** Opening INFORMATION SHOWN block **

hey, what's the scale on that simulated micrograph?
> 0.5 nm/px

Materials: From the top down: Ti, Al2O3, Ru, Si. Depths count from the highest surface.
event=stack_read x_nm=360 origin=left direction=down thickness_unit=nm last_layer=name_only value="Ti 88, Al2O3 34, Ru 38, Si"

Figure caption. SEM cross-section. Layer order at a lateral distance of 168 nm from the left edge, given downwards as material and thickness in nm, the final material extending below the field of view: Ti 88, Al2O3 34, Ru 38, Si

** Closing INFORMATION SHOWN block **

# ASSIGNMENT:
The line above containing "Materials: From the", the line containing "event=stack_read x_nm=360 origin=left", and every line between them are to be transcribed exactly; no other line is wanted.

# EXERCISE RESPONSE:
Materials: From the top down: Ti, Al2O3, Ru, Si. Depths count from the highest surface.
event=stack_read x_nm=360 origin=left direction=down thickness_unit=nm last_layer=name_only value="Ti 88, Al2O3 34, Ru 38, Si"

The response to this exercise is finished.